-*-
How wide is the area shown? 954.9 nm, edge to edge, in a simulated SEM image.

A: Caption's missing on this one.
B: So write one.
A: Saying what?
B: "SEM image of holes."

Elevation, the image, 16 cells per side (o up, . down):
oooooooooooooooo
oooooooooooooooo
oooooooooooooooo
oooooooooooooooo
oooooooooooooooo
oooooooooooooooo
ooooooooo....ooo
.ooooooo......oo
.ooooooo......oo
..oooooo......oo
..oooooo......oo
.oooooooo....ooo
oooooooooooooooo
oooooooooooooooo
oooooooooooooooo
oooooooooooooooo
-*-

■ **Assigned task**: Emit an exact copy of the lines spanning the start of the records to the line containing "ooooooooo....ooo", inclusive, and no other output.

■ **Problem solution**:
How wide is the area shown? 954.9 nm, edge to edge, in a simulated SEM image.

A: Caption's missing on this one.
B: So write one.
A: Saying what?
B: "SEM image of holes."

Elevation, the image, 16 cells per side (o up, . down):
oooooooooooooooo
oooooooooooooooo
oooooooooooooooo
oooooooooooooooo
oooooooooooooooo
oooooooooooooooo
ooooooooo....ooo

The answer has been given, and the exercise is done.